:: EXERCISE ::
When the line containing "9,54.6,1.5,85,949,11,94,4.368" appears in the data below, begin copying there and stop only after the line containing "-1.1 -> -0.132".

:: MATERIAL SHOWN ::
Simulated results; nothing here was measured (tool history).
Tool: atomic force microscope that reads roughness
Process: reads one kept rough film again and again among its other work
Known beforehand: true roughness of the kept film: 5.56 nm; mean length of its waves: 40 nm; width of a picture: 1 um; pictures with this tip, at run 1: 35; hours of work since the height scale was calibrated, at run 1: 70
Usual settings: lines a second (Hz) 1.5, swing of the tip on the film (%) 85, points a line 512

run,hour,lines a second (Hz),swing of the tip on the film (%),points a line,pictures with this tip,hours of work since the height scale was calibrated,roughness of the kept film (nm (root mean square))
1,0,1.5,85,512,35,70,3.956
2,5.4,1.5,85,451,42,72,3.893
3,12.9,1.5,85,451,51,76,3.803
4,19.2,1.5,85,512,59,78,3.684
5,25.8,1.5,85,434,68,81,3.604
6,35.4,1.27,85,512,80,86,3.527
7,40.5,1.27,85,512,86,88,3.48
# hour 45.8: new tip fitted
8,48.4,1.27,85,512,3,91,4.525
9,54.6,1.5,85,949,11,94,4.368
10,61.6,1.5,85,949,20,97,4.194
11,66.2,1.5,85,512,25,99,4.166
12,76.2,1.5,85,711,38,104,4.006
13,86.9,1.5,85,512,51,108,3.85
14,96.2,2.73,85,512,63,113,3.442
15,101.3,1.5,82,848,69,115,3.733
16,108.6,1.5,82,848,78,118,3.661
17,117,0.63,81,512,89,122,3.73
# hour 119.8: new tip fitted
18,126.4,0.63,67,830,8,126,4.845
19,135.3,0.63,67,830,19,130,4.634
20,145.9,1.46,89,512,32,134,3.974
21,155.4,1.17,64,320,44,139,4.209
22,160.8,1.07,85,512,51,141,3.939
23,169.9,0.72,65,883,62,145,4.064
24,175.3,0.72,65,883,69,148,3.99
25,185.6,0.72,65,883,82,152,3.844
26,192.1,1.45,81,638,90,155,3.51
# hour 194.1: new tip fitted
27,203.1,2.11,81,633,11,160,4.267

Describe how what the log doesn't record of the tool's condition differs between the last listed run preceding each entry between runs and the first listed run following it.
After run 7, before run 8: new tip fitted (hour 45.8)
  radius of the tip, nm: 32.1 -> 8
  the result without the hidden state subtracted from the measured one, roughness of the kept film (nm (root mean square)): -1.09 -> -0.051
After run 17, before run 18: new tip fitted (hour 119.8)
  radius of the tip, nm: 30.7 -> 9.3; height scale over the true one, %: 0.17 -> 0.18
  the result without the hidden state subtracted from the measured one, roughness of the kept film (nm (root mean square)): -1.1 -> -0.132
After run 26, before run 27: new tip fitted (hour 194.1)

:: EXERCISE RESULT ::
9,54.6,1.5,85,949,11,94,4.368
10,61.6,1.5,85,949,20,97,4.194
11,66.2,1.5,85,512,25,99,4.166
12,76.2,1.5,85,711,38,104,4.006
13,86.9,1.5,85,512,51,108,3.85
14,96.2,2.73,85,512,63,113,3.442
15,101.3,1.5,82,848,69,115,3.733
16,108.6,1.5,82,848,78,118,3.661
17,117,0.63,81,512,89,122,3.73
# hour 119.8: new tip fitted
18,126.4,0.63,67,830,8,126,4.845
19,135.3,0.63,67,830,19,130,4.634
20,145.9,1.46,89,512,32,134,3.974
21,155.4,1.17,64,320,44,139,4.209
22,160.8,1.07,85,512,51,141,3.939
23,169.9,0.72,65,883,62,145,4.064
24,175.3,0.72,65,883,69,148,3.99
25,185.6,0.72,65,883,82,152,3.844
26,192.1,1.45,81,638,90,155,3.51
# hour 194.1: new tip fitted
27,203.1,2.11,81,633,11,160,4.267

Describe how what the log doesn't record of the tool's condition differs between the last listed run preceding each entry between runs and the first listed run following it.
After run 7, before run 8: new tip fitted (hour 45.8)
  radius of the tip, nm: 32.1 -> 8
  the result without the hidden state subtracted from the measured one, roughness of the kept film (nm (root mean square)): -1.09 -> -0.051
After run 17, before run 18: new tip fitted (hour 119.8)
  radius of the tip, nm: 30.7 -> 9.3; height scale over the true one, %: 0.17 -> 0.18
  the result without the hidden state subtracted from the measured one, roughness of the kept film (nm (root mean square)): -1.1 -> -0.132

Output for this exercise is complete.